── EXTRACTED DATA ──
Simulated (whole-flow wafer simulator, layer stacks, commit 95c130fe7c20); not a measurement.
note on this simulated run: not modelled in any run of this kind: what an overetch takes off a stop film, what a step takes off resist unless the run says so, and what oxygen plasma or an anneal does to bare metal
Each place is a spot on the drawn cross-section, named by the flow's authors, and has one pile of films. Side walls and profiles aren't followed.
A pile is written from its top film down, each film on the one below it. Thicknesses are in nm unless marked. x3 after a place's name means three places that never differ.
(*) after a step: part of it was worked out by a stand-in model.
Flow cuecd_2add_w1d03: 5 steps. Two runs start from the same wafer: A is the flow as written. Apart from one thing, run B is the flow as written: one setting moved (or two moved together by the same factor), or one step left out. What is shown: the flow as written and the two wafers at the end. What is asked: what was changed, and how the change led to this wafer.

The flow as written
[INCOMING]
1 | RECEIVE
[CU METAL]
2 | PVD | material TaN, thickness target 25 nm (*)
───

■ WORK ORDER ■
Hand back the listing exactly. Include every line.

■ WRITTEN ANSWER ■
Simulated (whole-flow wafer simulator, layer stacks, commit 95c130fe7c20); not a measurement.
note on this simulated run: not modelled in any run of this kind: what an overetch takes off a stop film, what a step takes off resist unless the run says so, and what oxygen plasma or an anneal does to bare metal
Each place is a spot on the drawn cross-section, named by the flow's authors, and has one pile of films. Side walls and profiles aren't followed.
A pile is written from its top film down, each film on the one below it. Thicknesses are in nm unless marked. x3 after a place's name means three places that never differ.
(*) after a step: part of it was worked out by a stand-in model.
Flow cuecd_2add_w1d03: 5 steps. Two runs start from the same wafer: A is the flow as written. Apart from one thing, run B is the flow as written: one setting moved (or two moved together by the same factor), or one step left out. What is shown: the flow as written and the two wafers at the end. What is asked: what was changed, and how the change led to this wafer.

The flow as written
[INCOMING]
1 | RECEIVE
[CU METAL]
2 | PVD | material TaN, thickness target 25 nm (*)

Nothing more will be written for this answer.